________________________________________

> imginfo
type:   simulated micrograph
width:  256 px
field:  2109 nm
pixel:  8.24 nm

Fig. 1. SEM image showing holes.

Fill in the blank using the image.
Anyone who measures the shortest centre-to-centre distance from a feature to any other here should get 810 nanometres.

________________________________________

_ASSIGNED TASK_
Begin with the line that has "Fig. 1. SEM image showing holes." in the listing above and end after the line that has "Fill in the blank using the image."; output those lines exactly.

_RESPONSE BOX_
Fig. 1. SEM image showing holes.

Fill in the blank using the image.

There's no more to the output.